WORK ORDER —
How do the records below read from their first line through the line containing "thickness_nm: mean film"? Write those lines out exactly.

################

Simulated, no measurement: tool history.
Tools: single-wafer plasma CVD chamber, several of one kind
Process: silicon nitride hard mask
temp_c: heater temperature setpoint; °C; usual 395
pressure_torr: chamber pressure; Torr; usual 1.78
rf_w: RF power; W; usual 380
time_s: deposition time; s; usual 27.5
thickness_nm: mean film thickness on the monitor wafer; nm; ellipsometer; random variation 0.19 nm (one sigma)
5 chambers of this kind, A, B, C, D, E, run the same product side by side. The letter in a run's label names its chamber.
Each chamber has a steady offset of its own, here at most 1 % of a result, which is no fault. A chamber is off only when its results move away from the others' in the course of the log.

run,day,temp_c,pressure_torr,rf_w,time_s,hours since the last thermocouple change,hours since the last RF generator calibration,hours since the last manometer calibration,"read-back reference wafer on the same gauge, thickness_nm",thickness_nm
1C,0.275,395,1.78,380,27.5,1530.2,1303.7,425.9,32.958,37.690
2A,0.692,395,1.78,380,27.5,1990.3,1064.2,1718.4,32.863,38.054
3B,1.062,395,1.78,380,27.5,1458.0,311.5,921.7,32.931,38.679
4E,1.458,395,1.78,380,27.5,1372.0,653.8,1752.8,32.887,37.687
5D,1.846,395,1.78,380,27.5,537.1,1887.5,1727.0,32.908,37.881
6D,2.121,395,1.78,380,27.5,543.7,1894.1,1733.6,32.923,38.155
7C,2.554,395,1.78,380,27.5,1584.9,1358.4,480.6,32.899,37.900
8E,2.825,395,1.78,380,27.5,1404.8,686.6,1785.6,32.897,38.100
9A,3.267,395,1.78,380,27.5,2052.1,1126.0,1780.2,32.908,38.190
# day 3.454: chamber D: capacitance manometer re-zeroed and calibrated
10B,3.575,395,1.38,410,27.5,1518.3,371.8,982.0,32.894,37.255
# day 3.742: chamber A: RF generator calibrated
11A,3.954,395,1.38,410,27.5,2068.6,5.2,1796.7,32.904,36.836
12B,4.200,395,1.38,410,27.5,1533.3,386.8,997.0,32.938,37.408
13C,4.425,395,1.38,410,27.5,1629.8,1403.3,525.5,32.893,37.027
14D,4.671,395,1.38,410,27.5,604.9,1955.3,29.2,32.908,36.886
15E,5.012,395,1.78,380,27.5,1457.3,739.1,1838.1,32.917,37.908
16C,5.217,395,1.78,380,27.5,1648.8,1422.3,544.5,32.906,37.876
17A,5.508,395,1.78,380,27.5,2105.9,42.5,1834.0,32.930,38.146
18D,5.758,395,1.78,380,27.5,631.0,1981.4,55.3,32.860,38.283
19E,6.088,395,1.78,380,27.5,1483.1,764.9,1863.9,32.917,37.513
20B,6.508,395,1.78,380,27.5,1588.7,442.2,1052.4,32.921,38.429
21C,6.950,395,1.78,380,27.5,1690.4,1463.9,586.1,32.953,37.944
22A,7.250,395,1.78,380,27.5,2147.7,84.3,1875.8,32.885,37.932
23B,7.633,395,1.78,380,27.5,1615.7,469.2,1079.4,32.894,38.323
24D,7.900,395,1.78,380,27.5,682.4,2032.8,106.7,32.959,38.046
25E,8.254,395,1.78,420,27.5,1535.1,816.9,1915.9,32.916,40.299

################

PROBLEM SOLUTION —
Simulated, no measurement: tool history.
Tools: single-wafer plasma CVD chamber, several of one kind
Process: silicon nitride hard mask
temp_c: heater temperature setpoint; °C; usual 395
pressure_torr: chamber pressure; Torr; usual 1.78
rf_w: RF power; W; usual 380
time_s: deposition time; s; usual 27.5
thickness_nm: mean film thickness on the monitor wafer; nm; ellipsometer; random variation 0.19 nm (one sigma)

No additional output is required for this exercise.